Top of Supplied data

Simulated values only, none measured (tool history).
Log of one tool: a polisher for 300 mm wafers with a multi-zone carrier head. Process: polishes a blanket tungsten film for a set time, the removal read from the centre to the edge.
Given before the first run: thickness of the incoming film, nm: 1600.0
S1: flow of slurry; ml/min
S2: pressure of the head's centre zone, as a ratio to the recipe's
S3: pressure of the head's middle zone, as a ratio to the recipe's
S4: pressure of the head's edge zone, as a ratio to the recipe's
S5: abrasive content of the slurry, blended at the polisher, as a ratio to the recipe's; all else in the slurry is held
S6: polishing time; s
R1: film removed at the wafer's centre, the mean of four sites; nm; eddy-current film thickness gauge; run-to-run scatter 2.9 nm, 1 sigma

Bottom of Supplied data

Activity :: Repeat the data word for word. Leave nothing out.

Your response ::
Simulated values only, none measured (tool history).
Log of one tool: a polisher for 300 mm wafers with a multi-zone carrier head. Process: polishes a blanket tungsten film for a set time, the removal read from the centre to the edge.
Given before the first run: thickness of the incoming film, nm: 1600.0
S1: flow of slurry; ml/min
S2: pressure of the head's centre zone, as a ratio to the recipe's
S3: pressure of the head's middle zone, as a ratio to the recipe's
S4: pressure of the head's edge zone, as a ratio to the recipe's
S5: abrasive content of the slurry, blended at the polisher, as a ratio to the recipe's; all else in the slurry is held
S6: polishing time; s
R1: film removed at the wafer's centre, the mean of four sites; nm; eddy-current film thickness gauge; run-to-run scatter 2.9 nm, 1 sigma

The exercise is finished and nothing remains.